REQUIREMENT
Going from the top of the data below, give again each line through the one containing "unit: nanometres", both ends kept.

DATASET RECORDS
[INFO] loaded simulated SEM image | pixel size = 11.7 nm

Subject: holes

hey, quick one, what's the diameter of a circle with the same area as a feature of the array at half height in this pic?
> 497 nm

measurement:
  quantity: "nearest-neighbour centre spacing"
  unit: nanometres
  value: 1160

EXERCISE SOLUTION
[INFO] loaded simulated SEM image | pixel size = 11.7 nm

Subject: holes

hey, quick one, what's the diameter of a circle with the same area as a feature of the array at half height in this pic?
> 497 nm

measurement:
  quantity: "nearest-neighbour centre spacing"
  unit: nanometres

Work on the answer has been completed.